= Beginning of Section =

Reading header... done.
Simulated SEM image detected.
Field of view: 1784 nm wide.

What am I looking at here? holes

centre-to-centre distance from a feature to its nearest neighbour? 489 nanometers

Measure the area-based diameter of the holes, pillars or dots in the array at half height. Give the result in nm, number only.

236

= End of Section =

Each line of the data is to be transcribed exactly.

Reading header... done.
Simulated SEM image detected.
Field of view: 1784 nm wide.

What am I looking at here? holes

centre-to-centre distance from a feature to its nearest neighbour? 489 nanometers

Measure the area-based diameter of the holes, pillars or dots in the array at half height. Give the result in nm, number only.

236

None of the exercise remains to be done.